- [WORK INSTRUCTION] Every entry below should be printed exactly.

- [INFORMATION SUPPLIED]
__________

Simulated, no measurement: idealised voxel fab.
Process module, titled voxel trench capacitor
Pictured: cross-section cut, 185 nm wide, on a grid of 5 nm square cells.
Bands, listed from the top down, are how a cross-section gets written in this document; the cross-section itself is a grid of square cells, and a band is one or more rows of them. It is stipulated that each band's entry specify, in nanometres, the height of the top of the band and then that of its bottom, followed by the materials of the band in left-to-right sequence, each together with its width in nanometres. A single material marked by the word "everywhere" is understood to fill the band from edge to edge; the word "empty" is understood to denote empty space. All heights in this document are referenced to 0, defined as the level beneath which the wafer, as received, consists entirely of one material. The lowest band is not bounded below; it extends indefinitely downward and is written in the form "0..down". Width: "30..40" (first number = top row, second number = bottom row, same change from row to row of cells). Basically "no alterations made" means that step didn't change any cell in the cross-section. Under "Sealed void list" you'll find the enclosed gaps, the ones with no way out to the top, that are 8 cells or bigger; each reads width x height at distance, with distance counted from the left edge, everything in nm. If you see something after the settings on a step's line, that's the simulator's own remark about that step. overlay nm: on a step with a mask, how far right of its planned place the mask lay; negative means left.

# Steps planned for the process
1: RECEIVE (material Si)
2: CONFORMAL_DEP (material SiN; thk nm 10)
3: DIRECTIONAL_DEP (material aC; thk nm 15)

__________

- [YOUR SOLUTION]
Simulated, no measurement: idealised voxel fab.
Process module, titled voxel trench capacitor
Pictured: cross-section cut, 185 nm wide, on a grid of 5 nm square cells.
Bands, listed from the top down, are how a cross-section gets written in this document; the cross-section itself is a grid of square cells, and a band is one or more rows of them. It is stipulated that each band's entry specify, in nanometres, the height of the top of the band and then that of its bottom, followed by the materials of the band in left-to-right sequence, each together with its width in nanometres. A single material marked by the word "everywhere" is understood to fill the band from edge to edge; the word "empty" is understood to denote empty space. All heights in this document are referenced to 0, defined as the level beneath which the wafer, as received, consists entirely of one material. The lowest band is not bounded below; it extends indefinitely downward and is written in the form "0..down". Width: "30..40" (first number = top row, second number = bottom row, same change from row to row of cells). Basically "no alterations made" means that step didn't change any cell in the cross-section. Under "Sealed void list" you'll find the enclosed gaps, the ones with no way out to the top, that are 8 cells or bigger; each reads width x height at distance, with distance counted from the left edge, everything in nm. If you see something after the settings on a step's line, that's the simulator's own remark about that step. overlay nm: on a step with a mask, how far right of its planned place the mask lay; negative means left.

# Steps planned for the process
1: RECEIVE (material Si)
2: CONFORMAL_DEP (material SiN; thk nm 10)
3: DIRECTIONAL_DEP (material aC; thk nm 15)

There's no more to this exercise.